** Opening Material supplied block **

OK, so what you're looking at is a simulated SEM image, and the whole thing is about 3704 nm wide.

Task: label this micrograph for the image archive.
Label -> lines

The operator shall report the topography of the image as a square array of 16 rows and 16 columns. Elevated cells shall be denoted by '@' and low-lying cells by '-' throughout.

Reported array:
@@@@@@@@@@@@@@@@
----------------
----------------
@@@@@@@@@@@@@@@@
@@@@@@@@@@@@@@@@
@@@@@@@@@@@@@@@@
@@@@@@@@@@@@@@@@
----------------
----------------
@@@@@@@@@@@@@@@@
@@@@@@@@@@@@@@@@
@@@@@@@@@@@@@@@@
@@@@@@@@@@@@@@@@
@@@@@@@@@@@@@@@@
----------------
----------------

** Closing Material supplied block **

Everything from the first line of the entries above through the line with "Label -> lines" is to be reproduced exactly, and nothing else.

OK, so what you're looking at is a simulated SEM image, and the whole thing is about 3704 nm wide.

Task: label this micrograph for the image archive.
Label -> lines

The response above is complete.